• _DATA EXTRACTS_:
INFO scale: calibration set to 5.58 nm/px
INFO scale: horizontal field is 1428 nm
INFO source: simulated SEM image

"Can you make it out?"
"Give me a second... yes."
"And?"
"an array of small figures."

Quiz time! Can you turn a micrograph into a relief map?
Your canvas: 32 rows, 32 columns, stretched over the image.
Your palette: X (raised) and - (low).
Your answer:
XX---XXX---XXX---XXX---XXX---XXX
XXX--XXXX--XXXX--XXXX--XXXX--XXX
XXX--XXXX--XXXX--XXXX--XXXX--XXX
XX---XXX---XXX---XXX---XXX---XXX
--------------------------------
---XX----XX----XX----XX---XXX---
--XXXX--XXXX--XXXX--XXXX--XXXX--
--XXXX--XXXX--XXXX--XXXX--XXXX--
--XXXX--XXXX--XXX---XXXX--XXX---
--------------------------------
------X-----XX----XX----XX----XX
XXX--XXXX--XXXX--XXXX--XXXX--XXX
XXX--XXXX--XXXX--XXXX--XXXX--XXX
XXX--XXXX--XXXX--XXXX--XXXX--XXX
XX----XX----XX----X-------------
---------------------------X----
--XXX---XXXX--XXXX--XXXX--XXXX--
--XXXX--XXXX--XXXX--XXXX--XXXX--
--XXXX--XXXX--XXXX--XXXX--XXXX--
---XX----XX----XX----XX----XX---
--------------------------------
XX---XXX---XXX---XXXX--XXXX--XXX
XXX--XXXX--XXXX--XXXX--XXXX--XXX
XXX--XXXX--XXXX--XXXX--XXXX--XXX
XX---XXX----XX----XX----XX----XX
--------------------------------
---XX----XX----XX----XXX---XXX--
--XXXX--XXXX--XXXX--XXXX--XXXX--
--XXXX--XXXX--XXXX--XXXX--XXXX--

• _WORK ITEM_:
Make an exact transcription of the entries above.

• _EXERCISE RESPONSE_:
INFO scale: calibration set to 5.58 nm/px
INFO scale: horizontal field is 1428 nm
INFO source: simulated SEM image

"Can you make it out?"
"Give me a second... yes."
"And?"
"an array of small figures."

Quiz time! Can you turn a micrograph into a relief map?
Your canvas: 32 rows, 32 columns, stretched over the image.
Your palette: X (raised) and - (low).
Your answer:
XX---XXX---XXX---XXX---XXX---XXX
XXX--XXXX--XXXX--XXXX--XXXX--XXX
XXX--XXXX--XXXX--XXXX--XXXX--XXX
XX---XXX---XXX---XXX---XXX---XXX
--------------------------------
---XX----XX----XX----XX---XXX---
--XXXX--XXXX--XXXX--XXXX--XXXX--
--XXXX--XXXX--XXXX--XXXX--XXXX--
--XXXX--XXXX--XXX---XXXX--XXX---
--------------------------------
------X-----XX----XX----XX----XX
XXX--XXXX--XXXX--XXXX--XXXX--XXX
XXX--XXXX--XXXX--XXXX--XXXX--XXX
XXX--XXXX--XXXX--XXXX--XXXX--XXX
XX----XX----XX----X-------------
---------------------------X----
--XXX---XXXX--XXXX--XXXX--XXXX--
--XXXX--XXXX--XXXX--XXXX--XXXX--
--XXXX--XXXX--XXXX--XXXX--XXXX--
---XX----XX----XX----XX----XX---
--------------------------------
XX---XXX---XXX---XXXX--XXXX--XXX
XXX--XXXX--XXXX--XXXX--XXXX--XXX
XXX--XXXX--XXXX--XXXX--XXXX--XXX
XX---XXX----XX----XX----XX----XX
--------------------------------
---XX----XX----XX----XXX---XXX--
--XXXX--XXXX--XXXX--XXXX--XXXX--
--XXXX--XXXX--XXXX--XXXX--XXXX--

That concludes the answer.